- SUPPLIED MATERIAL:
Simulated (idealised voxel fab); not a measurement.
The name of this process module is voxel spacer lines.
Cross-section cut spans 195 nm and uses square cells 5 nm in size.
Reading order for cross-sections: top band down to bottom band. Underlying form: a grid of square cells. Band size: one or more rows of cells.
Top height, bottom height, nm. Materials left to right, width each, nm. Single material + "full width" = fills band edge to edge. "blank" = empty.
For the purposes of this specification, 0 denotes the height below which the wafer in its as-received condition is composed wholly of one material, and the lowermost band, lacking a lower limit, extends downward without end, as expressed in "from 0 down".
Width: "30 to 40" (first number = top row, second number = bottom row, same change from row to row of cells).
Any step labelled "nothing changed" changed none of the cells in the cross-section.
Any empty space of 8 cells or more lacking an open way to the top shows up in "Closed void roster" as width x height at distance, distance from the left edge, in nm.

- WORK REQUEST:
Each of the records should be written out precisely as given.

- EXERCISE SOLUTION:
Simulated (idealised voxel fab); not a measurement.
The name of this process module is voxel spacer lines.
Cross-section cut spans 195 nm and uses square cells 5 nm in size.
Reading order for cross-sections: top band down to bottom band. Underlying form: a grid of square cells. Band size: one or more rows of cells.
Top height, bottom height, nm. Materials left to right, width each, nm. Single material + "full width" = fills band edge to edge. "blank" = empty.
For the purposes of this specification, 0 denotes the height below which the wafer in its as-received condition is composed wholly of one material, and the lowermost band, lacking a lower limit, extends downward without end, as expressed in "from 0 down".
Width: "30 to 40" (first number = top row, second number = bottom row, same change from row to row of cells).
Any step labelled "nothing changed" changed none of the cells in the cross-section.
Any empty space of 8 cells or more lacking an open way to the top shows up in "Closed void roster" as width x height at distance, distance from the left edge, in nm.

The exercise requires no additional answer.